%%

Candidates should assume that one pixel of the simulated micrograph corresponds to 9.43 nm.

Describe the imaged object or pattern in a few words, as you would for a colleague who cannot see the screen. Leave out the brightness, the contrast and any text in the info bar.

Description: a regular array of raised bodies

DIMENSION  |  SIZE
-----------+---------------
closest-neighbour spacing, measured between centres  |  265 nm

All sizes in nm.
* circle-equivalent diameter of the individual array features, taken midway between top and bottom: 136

%%

Brief
Give back the material above without altering a single word.

Written reply
Candidates should assume that one pixel of the simulated micrograph corresponds to 9.43 nm.

Describe the imaged object or pattern in a few words, as you would for a colleague who cannot see the screen. Leave out the brightness, the contrast and any text in the info bar.

Description: a regular array of raised bodies

DIMENSION  |  SIZE
-----------+---------------
closest-neighbour spacing, measured between centres  |  265 nm

All sizes in nm.
* circle-equivalent diameter of the individual array features, taken midway between top and bottom: 136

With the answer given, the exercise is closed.